── PROVIDED INFORMATION ──
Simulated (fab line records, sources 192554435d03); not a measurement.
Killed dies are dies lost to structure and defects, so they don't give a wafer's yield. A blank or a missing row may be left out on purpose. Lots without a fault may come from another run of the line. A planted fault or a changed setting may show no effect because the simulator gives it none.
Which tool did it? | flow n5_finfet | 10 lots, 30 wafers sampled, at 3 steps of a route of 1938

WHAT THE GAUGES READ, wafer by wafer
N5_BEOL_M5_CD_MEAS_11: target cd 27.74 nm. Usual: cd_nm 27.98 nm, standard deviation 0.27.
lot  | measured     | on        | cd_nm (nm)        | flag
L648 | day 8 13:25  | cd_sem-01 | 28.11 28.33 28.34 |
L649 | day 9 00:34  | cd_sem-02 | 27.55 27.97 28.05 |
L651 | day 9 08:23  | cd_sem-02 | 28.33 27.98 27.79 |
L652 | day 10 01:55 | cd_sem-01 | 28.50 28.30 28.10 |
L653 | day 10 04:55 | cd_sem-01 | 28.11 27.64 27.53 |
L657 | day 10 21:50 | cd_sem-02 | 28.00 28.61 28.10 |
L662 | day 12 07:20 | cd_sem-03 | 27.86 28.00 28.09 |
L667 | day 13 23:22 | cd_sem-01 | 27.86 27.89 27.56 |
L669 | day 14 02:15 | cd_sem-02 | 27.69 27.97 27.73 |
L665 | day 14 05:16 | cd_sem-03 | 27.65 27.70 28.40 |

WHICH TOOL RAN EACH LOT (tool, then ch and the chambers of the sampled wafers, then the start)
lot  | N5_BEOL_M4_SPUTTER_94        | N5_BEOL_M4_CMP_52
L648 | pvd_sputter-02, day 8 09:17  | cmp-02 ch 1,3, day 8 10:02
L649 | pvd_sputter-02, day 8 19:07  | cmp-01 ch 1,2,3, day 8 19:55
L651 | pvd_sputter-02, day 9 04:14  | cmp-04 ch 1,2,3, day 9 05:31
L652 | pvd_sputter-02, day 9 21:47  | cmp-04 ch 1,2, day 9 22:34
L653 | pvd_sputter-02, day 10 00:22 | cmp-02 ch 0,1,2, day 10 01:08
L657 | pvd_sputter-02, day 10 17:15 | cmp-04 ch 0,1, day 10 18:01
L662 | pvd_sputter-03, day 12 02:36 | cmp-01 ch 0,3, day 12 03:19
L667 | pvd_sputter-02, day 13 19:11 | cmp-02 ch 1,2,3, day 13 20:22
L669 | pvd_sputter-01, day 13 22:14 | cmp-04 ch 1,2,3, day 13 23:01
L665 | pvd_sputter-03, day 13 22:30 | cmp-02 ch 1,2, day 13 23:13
───

The lines to extract from the data above begin with the line containing "Killed dies are" and end with the line containing "WHICH TOOL RAN". Extract them exactly, including both.

Killed dies are dies lost to structure and defects, so they don't give a wafer's yield. A blank or a missing row may be left out on purpose. Lots without a fault may come from another run of the line. A planted fault or a changed setting may show no effect because the simulator gives it none.
Which tool did it? | flow n5_finfet | 10 lots, 30 wafers sampled, at 3 steps of a route of 1938

WHAT THE GAUGES READ, wafer by wafer
N5_BEOL_M5_CD_MEAS_11: target cd 27.74 nm. Usual: cd_nm 27.98 nm, standard deviation 0.27.
lot  | measured     | on        | cd_nm (nm)        | flag
L648 | day 8 13:25  | cd_sem-01 | 28.11 28.33 28.34 |
L649 | day 9 00:34  | cd_sem-02 | 27.55 27.97 28.05 |
L651 | day 9 08:23  | cd_sem-02 | 28.33 27.98 27.79 |
L652 | day 10 01:55 | cd_sem-01 | 28.50 28.30 28.10 |
L653 | day 10 04:55 | cd_sem-01 | 28.11 27.64 27.53 |
L657 | day 10 21:50 | cd_sem-02 | 28.00 28.61 28.10 |
L662 | day 12 07:20 | cd_sem-03 | 27.86 28.00 28.09 |
L667 | day 13 23:22 | cd_sem-01 | 27.86 27.89 27.56 |
L669 | day 14 02:15 | cd_sem-02 | 27.69 27.97 27.73 |
L665 | day 14 05:16 | cd_sem-03 | 27.65 27.70 28.40 |

WHICH TOOL RAN EACH LOT (tool, then ch and the chambers of the sampled wafers, then the start)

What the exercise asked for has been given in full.